EXTRACTED DATA:
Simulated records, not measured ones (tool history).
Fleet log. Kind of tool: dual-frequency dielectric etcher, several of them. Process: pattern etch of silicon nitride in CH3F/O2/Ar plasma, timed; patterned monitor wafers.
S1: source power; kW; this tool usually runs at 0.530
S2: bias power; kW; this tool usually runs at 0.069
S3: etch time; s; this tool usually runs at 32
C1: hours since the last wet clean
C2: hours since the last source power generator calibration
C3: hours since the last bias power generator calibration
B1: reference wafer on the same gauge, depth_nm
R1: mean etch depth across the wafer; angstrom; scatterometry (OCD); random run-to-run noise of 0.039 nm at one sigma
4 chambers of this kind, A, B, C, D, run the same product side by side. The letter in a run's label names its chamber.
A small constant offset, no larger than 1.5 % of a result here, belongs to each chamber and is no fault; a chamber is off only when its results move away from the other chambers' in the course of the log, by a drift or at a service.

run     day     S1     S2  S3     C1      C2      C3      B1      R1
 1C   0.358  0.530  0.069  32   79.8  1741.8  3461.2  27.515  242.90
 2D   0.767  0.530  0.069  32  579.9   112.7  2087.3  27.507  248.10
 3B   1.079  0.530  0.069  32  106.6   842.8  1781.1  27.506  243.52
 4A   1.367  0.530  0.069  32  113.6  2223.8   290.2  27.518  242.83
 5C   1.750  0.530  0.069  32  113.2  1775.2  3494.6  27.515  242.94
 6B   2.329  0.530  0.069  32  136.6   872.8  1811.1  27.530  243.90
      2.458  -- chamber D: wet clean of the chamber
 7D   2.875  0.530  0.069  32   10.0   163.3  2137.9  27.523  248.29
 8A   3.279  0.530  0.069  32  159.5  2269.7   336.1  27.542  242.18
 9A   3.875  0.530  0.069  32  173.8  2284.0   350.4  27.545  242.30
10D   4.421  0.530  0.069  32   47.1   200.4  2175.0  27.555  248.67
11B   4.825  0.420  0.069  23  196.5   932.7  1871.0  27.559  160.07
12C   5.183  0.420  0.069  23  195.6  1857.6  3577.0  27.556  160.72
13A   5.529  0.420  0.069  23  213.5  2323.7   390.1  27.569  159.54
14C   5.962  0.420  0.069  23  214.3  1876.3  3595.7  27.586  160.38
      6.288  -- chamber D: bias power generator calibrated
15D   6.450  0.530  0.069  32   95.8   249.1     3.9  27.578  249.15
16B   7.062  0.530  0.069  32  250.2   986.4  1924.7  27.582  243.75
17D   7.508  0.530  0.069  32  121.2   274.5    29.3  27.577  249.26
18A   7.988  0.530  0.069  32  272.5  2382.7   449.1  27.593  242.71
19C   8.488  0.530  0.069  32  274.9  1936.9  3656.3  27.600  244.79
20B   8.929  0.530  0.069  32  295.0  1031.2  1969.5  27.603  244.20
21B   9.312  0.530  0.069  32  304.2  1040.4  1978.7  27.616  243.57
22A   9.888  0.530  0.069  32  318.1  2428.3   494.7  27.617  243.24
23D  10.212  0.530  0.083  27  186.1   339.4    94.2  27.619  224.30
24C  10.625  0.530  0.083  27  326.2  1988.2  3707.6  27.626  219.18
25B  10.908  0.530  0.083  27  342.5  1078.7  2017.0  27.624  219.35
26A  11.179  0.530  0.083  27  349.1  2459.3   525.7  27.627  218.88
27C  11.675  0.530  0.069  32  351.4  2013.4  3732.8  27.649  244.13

ASSIGNMENT:
From the entries above, extract only the lines running from the one containing "S1: source power;" through the one containing "4 chambers of", inclusive.

ANSWER SPACE:
S1: source power; kW; this tool usually runs at 0.530
S2: bias power; kW; this tool usually runs at 0.069
S3: etch time; s; this tool usually runs at 32
C1: hours since the last wet clean
C2: hours since the last source power generator calibration
C3: hours since the last bias power generator calibration
B1: reference wafer on the same gauge, depth_nm
R1: mean etch depth across the wafer; angstrom; scatterometry (OCD); random run-to-run noise of 0.039 nm at one sigma
4 chambers of this kind, A, B, C, D, run the same product side by side. The letter in a run's label names its chamber.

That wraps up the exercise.